### Extracted entries
Start of Block

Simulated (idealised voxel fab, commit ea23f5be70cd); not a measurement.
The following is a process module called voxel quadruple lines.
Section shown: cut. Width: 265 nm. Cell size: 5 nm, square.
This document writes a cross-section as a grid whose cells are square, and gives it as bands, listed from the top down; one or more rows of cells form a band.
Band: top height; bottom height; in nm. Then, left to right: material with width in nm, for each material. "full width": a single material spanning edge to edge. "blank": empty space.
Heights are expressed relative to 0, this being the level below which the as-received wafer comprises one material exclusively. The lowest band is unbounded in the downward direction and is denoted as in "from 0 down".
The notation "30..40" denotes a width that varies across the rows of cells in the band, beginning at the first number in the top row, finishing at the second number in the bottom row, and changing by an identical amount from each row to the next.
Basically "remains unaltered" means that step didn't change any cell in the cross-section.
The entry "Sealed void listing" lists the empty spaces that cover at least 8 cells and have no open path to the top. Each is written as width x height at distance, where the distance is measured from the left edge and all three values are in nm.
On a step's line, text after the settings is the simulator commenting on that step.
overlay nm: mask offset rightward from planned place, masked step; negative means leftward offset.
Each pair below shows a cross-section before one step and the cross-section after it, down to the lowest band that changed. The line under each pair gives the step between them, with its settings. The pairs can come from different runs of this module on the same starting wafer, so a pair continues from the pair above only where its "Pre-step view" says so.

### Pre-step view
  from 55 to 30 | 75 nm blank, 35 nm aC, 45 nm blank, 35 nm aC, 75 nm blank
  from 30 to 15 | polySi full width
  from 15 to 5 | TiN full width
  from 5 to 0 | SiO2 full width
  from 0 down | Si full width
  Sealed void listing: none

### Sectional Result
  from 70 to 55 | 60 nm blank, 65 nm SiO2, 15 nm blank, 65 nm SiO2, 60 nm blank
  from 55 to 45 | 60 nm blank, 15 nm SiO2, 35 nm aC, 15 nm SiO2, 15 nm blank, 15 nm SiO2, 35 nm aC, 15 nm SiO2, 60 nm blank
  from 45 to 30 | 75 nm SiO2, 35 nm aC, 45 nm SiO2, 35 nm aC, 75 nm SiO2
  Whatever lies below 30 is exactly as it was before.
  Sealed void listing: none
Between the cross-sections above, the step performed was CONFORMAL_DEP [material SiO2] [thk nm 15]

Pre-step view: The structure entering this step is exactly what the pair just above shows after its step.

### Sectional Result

End of Block

### Requirement
Transcribe the lines from the first line of the records through the line that contains "This document writes", both included, and add nothing else.

### Answer box
Simulated (idealised voxel fab, commit ea23f5be70cd); not a measurement.
The following is a process module called voxel quadruple lines.
Section shown: cut. Width: 265 nm. Cell size: 5 nm, square.
This document writes a cross-section as a grid whose cells are square, and gives it as bands, listed from the top down; one or more rows of cells form a band.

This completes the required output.